# # #
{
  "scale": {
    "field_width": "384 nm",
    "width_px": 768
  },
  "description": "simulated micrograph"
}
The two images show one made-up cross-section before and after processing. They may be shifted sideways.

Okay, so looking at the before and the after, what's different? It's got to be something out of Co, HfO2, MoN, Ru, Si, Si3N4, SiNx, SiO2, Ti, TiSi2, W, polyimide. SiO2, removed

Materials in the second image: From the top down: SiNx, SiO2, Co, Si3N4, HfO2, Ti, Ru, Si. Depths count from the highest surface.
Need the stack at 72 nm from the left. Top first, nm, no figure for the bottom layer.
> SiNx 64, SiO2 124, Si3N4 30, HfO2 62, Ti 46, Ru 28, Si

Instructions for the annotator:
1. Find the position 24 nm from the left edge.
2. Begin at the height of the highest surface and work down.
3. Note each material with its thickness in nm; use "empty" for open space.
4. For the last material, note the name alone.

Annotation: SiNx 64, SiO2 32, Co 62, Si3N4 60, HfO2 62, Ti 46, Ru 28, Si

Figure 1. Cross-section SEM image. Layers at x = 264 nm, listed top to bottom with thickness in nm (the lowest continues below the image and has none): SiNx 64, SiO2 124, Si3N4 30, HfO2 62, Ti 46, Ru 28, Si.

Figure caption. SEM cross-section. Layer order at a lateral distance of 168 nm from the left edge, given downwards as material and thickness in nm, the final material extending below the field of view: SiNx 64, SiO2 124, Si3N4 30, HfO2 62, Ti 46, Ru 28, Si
# # #

§ WORK REQUEST
What is needed is every line from the beginning of the data up to and including the line with "The two images", given again word for word.

§ TASK RESPONSE
{
  "scale": {
    "field_width": "384 nm",
    "width_px": 768
  },
  "description": "simulated micrograph"
}
The two images show one made-up cross-section before and after processing. They may be shifted sideways.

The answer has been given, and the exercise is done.